★ ★ ★
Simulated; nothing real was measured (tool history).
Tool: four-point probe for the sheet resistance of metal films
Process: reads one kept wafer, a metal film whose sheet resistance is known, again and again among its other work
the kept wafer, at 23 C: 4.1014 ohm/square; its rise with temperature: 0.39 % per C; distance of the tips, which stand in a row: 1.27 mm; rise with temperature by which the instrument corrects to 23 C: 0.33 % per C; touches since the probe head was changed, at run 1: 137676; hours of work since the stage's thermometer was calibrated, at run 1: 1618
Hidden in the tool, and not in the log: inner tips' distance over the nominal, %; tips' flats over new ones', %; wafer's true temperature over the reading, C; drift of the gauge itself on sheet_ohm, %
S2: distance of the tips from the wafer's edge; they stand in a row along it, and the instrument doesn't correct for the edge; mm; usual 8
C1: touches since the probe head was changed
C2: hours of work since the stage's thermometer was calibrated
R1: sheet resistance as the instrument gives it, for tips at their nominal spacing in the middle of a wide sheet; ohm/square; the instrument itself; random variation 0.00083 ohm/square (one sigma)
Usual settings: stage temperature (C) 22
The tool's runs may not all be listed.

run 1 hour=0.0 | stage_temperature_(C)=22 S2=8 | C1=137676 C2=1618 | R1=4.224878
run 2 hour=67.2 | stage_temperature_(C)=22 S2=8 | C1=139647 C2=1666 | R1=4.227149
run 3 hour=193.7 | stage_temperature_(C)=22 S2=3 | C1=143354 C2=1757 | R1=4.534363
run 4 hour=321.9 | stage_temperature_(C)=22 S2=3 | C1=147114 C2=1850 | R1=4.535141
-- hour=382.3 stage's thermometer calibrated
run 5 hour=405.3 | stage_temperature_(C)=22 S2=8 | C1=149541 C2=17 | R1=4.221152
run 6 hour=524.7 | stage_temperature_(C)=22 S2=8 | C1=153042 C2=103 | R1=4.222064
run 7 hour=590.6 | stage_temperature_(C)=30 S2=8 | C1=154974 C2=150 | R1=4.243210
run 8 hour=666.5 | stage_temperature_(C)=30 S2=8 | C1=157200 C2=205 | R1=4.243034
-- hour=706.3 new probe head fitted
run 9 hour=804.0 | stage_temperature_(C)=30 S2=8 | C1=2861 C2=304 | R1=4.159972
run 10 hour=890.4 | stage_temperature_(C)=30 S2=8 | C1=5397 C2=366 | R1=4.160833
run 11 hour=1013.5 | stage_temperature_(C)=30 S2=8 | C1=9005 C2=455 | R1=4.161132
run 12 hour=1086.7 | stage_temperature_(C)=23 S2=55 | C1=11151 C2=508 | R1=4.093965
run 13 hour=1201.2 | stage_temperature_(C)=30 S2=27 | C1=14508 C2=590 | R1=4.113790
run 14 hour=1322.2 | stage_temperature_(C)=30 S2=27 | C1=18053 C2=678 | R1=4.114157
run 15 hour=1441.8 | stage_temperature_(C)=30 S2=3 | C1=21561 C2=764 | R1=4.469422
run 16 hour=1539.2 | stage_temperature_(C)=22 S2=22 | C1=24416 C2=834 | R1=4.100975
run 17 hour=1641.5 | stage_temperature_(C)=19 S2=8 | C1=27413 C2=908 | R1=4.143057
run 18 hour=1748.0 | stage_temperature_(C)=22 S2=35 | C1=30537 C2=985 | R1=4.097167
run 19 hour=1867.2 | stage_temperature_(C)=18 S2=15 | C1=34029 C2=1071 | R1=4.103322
★ ★ ★

Brief. Using the records above, output exactly the lines from the first through the line that contains "Process: reads one", with both of those included.

Reply.
Simulated; nothing real was measured (tool history).
Tool: four-point probe for the sheet resistance of metal films
Process: reads one kept wafer, a metal film whose sheet resistance is known, again and again among its other work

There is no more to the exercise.